Requirement ▸
Reproduce all of the data, making sure that no line differs from the original.

START Provided records
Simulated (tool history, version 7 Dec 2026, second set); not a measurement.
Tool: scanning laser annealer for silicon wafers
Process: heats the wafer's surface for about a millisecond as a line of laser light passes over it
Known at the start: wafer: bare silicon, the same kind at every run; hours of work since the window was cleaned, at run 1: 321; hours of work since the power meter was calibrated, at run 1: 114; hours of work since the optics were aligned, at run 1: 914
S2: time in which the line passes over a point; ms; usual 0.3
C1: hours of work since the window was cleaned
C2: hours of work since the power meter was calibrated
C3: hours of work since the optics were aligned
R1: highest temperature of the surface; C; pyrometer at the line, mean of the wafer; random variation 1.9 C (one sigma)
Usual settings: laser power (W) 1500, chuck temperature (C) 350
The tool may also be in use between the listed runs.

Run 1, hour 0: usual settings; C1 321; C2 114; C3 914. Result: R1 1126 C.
END Provided records

Response area ▸
Simulated (tool history, version 7 Dec 2026, second set); not a measurement.
Tool: scanning laser annealer for silicon wafers
Process: heats the wafer's surface for about a millisecond as a line of laser light passes over it
Known at the start: wafer: bare silicon, the same kind at every run; hours of work since the window was cleaned, at run 1: 321; hours of work since the power meter was calibrated, at run 1: 114; hours of work since the optics were aligned, at run 1: 914
S2: time in which the line passes over a point; ms; usual 0.3
C1: hours of work since the window was cleaned
C2: hours of work since the power meter was calibrated
C3: hours of work since the optics were aligned
R1: highest temperature of the surface; C; pyrometer at the line, mean of the wafer; random variation 1.9 C (one sigma)
Usual settings: laser power (W) 1500, chuck temperature (C) 350
The tool may also be in use between the listed runs.

Run 1, hour 0: usual settings; C1 321; C2 114; C3 914. Result: R1 1126 C.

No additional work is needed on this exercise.